▶ [Dataset excerpts]
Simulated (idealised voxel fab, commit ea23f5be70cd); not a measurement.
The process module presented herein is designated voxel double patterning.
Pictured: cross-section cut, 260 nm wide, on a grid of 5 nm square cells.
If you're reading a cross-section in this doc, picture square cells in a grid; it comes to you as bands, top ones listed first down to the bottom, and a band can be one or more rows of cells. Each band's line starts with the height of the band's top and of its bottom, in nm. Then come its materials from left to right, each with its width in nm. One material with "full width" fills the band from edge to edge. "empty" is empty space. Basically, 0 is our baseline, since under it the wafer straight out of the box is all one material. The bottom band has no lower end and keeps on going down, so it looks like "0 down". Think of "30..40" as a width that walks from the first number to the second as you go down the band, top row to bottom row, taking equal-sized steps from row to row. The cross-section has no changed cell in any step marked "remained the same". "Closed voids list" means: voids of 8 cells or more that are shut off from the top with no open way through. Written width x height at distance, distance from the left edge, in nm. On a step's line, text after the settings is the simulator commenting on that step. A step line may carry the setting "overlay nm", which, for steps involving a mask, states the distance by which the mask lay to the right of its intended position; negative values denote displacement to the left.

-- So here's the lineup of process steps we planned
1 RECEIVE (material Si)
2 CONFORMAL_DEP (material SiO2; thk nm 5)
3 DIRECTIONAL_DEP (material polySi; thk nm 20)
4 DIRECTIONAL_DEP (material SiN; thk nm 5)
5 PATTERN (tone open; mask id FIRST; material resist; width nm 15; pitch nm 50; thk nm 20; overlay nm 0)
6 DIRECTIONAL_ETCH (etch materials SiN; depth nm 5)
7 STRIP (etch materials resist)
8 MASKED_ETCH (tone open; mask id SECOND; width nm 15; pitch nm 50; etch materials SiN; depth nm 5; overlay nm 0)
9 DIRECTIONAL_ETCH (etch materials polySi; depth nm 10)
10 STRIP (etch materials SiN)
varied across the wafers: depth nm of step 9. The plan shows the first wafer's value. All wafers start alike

▶ [Required action] Your task is to restate, word for word, only those lines above that fall between the line holding "2 CONFORMAL_DEP (material SiO2; thk nm 5)" and the line holding "9 DIRECTIONAL_ETCH (etch", inclusive.

▶ [Solution]
2 CONFORMAL_DEP (material SiO2; thk nm 5)
3 DIRECTIONAL_DEP (material polySi; thk nm 20)
4 DIRECTIONAL_DEP (material SiN; thk nm 5)
5 PATTERN (tone open; mask id FIRST; material resist; width nm 15; pitch nm 50; thk nm 20; overlay nm 0)
6 DIRECTIONAL_ETCH (etch materials SiN; depth nm 5)
7 STRIP (etch materials resist)
8 MASKED_ETCH (tone open; mask id SECOND; width nm 15; pitch nm 50; etch materials SiN; depth nm 5; overlay nm 0)
9 DIRECTIONAL_ETCH (etch materials polySi; depth nm 10)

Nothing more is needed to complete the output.